Information shown:

┄┄┄┄┄┄

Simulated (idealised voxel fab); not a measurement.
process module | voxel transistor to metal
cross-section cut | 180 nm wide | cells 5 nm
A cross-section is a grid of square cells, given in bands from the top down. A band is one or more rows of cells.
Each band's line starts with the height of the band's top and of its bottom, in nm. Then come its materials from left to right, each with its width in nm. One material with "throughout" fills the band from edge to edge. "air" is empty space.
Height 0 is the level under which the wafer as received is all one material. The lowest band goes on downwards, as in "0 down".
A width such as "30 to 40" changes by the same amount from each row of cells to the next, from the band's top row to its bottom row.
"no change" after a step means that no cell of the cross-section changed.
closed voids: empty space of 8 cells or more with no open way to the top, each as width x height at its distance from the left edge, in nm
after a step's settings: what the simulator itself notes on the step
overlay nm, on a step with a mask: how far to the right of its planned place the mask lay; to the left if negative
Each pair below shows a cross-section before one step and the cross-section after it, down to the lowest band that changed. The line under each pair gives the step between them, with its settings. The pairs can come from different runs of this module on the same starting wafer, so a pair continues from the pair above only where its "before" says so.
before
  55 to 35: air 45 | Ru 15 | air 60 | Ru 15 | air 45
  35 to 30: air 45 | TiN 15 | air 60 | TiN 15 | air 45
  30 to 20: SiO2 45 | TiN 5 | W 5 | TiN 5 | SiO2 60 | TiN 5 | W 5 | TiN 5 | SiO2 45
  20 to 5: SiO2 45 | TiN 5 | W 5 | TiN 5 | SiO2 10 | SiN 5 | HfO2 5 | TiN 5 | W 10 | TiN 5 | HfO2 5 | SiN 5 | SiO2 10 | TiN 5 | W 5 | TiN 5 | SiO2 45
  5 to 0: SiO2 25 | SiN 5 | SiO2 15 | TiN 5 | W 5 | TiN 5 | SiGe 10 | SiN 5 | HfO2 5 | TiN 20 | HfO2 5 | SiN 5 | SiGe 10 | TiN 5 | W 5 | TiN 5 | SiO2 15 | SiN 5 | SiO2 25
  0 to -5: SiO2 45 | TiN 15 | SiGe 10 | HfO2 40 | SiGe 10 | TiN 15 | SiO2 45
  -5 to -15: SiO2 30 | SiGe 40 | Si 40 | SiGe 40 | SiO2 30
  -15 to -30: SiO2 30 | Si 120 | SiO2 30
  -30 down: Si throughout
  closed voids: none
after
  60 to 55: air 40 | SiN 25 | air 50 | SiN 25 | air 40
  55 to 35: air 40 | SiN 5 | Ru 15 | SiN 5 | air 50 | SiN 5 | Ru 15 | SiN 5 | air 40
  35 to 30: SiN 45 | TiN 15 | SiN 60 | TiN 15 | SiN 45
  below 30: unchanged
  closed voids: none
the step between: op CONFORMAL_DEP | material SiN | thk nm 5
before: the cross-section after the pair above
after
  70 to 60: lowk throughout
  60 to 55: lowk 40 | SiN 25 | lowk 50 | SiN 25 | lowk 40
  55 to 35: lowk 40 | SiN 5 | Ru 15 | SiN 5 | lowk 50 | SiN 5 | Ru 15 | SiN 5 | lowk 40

┄┄┄┄┄┄

Please give back the records exactly as written, beginning at the first line and including the line that holds "A cross-section is" as the last.

Simulated (idealised voxel fab); not a measurement.
process module | voxel transistor to metal
cross-section cut | 180 nm wide | cells 5 nm
A cross-section is a grid of square cells, given in bands from the top down. A band is one or more rows of cells.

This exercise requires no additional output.